▸ **Work item**
Every record below should appear in your answer, copied exactly.

--- Record excerpts Enclosed Below ---
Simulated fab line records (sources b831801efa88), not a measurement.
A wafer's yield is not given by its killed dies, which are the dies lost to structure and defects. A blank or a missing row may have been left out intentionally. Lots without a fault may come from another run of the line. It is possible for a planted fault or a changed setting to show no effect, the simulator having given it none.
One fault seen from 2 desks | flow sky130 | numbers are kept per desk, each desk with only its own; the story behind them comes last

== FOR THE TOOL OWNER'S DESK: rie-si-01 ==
--- End of Enclosed Record excerpts ---

▸ **Task answer**
Simulated fab line records (sources b831801efa88), not a measurement.
A wafer's yield is not given by its killed dies, which are the dies lost to structure and defects. A blank or a missing row may have been left out intentionally. Lots without a fault may come from another run of the line. It is possible for a planted fault or a changed setting to show no effect, the simulator having given it none.
One fault seen from 2 desks | flow sky130 | numbers are kept per desk, each desk with only its own; the story behind them comes last

== FOR THE TOOL OWNER'S DESK: rie-si-01 ==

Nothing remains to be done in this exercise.